Records supplied:
= Beginning of Section =
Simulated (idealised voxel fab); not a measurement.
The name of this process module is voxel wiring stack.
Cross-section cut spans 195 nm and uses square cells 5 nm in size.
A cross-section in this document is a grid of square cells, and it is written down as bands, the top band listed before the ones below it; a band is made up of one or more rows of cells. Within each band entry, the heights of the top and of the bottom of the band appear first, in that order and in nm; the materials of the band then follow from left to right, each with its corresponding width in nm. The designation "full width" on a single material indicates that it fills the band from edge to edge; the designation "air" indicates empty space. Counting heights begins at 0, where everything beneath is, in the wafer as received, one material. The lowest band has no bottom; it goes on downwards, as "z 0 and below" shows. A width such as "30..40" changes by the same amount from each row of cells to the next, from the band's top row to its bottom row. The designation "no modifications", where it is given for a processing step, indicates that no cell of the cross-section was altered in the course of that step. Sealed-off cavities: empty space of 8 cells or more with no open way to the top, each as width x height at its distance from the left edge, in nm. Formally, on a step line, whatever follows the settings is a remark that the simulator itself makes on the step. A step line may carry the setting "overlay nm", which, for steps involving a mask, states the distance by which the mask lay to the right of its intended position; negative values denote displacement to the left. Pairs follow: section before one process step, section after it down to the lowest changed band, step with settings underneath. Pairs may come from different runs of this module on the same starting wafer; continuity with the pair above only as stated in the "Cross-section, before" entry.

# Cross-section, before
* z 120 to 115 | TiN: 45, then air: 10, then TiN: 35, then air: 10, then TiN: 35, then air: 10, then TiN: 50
= End of Section =

Required action:
Transcribe all the material exactly.

Worked solution:
Simulated (idealised voxel fab); not a measurement.
The name of this process module is voxel wiring stack.
Cross-section cut spans 195 nm and uses square cells 5 nm in size.
A cross-section in this document is a grid of square cells, and it is written down as bands, the top band listed before the ones below it; a band is made up of one or more rows of cells. Within each band entry, the heights of the top and of the bottom of the band appear first, in that order and in nm; the materials of the band then follow from left to right, each with its corresponding width in nm. The designation "full width" on a single material indicates that it fills the band from edge to edge; the designation "air" indicates empty space. Counting heights begins at 0, where everything beneath is, in the wafer as received, one material. The lowest band has no bottom; it goes on downwards, as "z 0 and below" shows. A width such as "30..40" changes by the same amount from each row of cells to the next, from the band's top row to its bottom row. The designation "no modifications", where it is given for a processing step, indicates that no cell of the cross-section was altered in the course of that step. Sealed-off cavities: empty space of 8 cells or more with no open way to the top, each as width x height at its distance from the left edge, in nm. Formally, on a step line, whatever follows the settings is a remark that the simulator itself makes on the step. A step line may carry the setting "overlay nm", which, for steps involving a mask, states the distance by which the mask lay to the right of its intended position; negative values denote displacement to the left. Pairs follow: section before one process step, section after it down to the lowest changed band, step with settings underneath. Pairs may come from different runs of this module on the same starting wafer; continuity with the pair above only as stated in the "Cross-section, before" entry.

# Cross-section, before
* z 120 to 115 | TiN: 45, then air: 10, then TiN: 35, then air: 10, then TiN: 35, then air: 10, then TiN: 50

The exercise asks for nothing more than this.